== Segment start ==
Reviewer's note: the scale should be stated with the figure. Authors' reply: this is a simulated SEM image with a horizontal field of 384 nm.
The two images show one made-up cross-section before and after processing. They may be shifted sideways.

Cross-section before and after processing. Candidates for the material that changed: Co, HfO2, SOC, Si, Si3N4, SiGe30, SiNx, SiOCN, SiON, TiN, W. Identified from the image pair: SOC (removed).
== Segment end ==

An exact copy of the listing above is all the answer should hold.

Reviewer's note: the scale should be stated with the figure. Authors' reply: this is a simulated SEM image with a horizontal field of 384 nm.
The two images show one made-up cross-section before and after processing. They may be shifted sideways.

Cross-section before and after processing. Candidates for the material that changed: Co, HfO2, SOC, Si, Si3N4, SiGe30, SiNx, SiOCN, SiON, TiN, W. Identified from the image pair: SOC (removed).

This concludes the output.